** Opening DATASET EXCERPTS block **
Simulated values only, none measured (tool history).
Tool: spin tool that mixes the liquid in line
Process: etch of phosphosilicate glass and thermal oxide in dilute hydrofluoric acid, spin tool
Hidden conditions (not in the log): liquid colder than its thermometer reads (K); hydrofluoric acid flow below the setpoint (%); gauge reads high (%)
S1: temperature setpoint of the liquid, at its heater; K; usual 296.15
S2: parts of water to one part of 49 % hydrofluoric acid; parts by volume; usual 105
** Closing DATASET EXCERPTS block **

ACTIVITY -> Write down every entry exactly.

TASK OUTPUT ->
Simulated values only, none measured (tool history).
Tool: spin tool that mixes the liquid in line
Process: etch of phosphosilicate glass and thermal oxide in dilute hydrofluoric acid, spin tool
Hidden conditions (not in the log): liquid colder than its thermometer reads (K); hydrofluoric acid flow below the setpoint (%); gauge reads high (%)
S1: temperature setpoint of the liquid, at its heater; K; usual 296.15
S2: parts of water to one part of 49 % hydrofluoric acid; parts by volume; usual 105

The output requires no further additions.